ASSIGNED TASK:
From the first line of the data below, copy each line up to the one containing "Each chamber has", and include that line too.

DATA FOR ANALYSIS:
########

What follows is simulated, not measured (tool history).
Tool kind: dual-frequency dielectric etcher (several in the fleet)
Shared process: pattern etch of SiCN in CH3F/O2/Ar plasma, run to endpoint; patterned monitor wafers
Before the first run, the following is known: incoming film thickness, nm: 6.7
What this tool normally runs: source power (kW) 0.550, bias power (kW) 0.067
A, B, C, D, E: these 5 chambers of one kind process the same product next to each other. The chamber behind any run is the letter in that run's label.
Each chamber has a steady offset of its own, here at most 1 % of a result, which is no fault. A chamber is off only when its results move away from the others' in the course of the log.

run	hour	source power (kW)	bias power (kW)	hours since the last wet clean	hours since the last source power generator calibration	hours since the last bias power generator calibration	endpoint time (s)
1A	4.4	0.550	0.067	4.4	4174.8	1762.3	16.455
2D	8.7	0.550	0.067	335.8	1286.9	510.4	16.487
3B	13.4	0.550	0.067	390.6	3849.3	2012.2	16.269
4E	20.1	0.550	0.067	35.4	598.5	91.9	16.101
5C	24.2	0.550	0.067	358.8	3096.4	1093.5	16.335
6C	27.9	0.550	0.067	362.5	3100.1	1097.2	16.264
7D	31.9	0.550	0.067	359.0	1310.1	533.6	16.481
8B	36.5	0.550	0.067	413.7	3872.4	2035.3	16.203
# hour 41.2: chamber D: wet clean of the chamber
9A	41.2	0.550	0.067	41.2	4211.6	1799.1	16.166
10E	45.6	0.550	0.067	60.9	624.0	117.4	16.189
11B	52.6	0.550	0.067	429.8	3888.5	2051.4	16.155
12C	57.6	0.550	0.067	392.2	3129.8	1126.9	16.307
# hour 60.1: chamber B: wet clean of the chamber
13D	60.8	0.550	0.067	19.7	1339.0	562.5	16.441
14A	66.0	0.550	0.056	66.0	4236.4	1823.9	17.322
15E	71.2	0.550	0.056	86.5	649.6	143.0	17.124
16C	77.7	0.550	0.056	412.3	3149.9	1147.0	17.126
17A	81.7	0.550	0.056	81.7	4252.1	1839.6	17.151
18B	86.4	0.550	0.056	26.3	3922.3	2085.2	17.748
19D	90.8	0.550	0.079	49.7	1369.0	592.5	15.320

########

ANSWER SECTION:
What follows is simulated, not measured (tool history).
Tool kind: dual-frequency dielectric etcher (several in the fleet)
Shared process: pattern etch of SiCN in CH3F/O2/Ar plasma, run to endpoint; patterned monitor wafers
Before the first run, the following is known: incoming film thickness, nm: 6.7
What this tool normally runs: source power (kW) 0.550, bias power (kW) 0.067
A, B, C, D, E: these 5 chambers of one kind process the same product next to each other. The chamber behind any run is the letter in that run's label.
Each chamber has a steady offset of its own, here at most 1 % of a result, which is no fault. A chamber is off only when its results move away from the others' in the course of the log.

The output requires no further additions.